▶ **Brief**:
Word for word, copy all of the entries.

▶ **Provided records**:
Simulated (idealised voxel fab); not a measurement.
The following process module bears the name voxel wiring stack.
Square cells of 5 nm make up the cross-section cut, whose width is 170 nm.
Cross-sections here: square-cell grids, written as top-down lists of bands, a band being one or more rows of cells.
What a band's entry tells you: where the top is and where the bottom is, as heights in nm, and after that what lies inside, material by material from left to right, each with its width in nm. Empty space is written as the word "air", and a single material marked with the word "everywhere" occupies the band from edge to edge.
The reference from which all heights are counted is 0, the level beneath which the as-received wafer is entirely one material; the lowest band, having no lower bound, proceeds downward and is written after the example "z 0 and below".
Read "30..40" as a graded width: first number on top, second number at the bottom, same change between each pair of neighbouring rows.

▶ **Worked solution**:
Simulated (idealised voxel fab); not a measurement.
The following process module bears the name voxel wiring stack.
Square cells of 5 nm make up the cross-section cut, whose width is 170 nm.
Cross-sections here: square-cell grids, written as top-down lists of bands, a band being one or more rows of cells.
What a band's entry tells you: where the top is and where the bottom is, as heights in nm, and after that what lies inside, material by material from left to right, each with its width in nm. Empty space is written as the word "air", and a single material marked with the word "everywhere" occupies the band from edge to edge.
The reference from which all heights are counted is 0, the level beneath which the as-received wafer is entirely one material; the lowest band, having no lower bound, proceeds downward and is written after the example "z 0 and below".
Read "30..40" as a graded width: first number on top, second number at the bottom, same change between each pair of neighbouring rows.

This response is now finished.